### Assigned task
When you reach the line containing "Q3. Use the" in the entries below, begin reproducing lines exactly, and stop once the line containing "Answer: 0.848 micrometres" is done.

### Provided material
================================

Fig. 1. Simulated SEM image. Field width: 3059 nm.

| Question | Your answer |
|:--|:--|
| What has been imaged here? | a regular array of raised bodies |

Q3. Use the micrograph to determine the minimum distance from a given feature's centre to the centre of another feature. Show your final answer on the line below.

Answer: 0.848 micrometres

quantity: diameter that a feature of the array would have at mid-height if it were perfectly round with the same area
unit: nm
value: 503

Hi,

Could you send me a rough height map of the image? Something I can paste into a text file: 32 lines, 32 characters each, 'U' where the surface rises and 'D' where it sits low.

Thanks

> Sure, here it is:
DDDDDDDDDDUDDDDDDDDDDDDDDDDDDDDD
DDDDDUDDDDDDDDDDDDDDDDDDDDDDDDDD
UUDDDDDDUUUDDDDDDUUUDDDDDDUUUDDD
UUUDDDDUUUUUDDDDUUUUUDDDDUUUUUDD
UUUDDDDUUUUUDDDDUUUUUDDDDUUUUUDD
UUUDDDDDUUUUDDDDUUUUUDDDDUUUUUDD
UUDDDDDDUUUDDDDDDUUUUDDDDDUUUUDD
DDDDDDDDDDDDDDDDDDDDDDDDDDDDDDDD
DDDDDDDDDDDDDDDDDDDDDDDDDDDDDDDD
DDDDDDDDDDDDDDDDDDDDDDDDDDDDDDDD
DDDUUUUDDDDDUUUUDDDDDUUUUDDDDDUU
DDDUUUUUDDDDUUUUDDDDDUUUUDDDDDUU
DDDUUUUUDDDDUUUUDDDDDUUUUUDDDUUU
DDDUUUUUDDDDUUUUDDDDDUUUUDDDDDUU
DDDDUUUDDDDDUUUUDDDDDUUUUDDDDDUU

================================

### Written response
Q3. Use the micrograph to determine the minimum distance from a given feature's centre to the centre of another feature. Show your final answer on the line below.

Answer: 0.848 micrometres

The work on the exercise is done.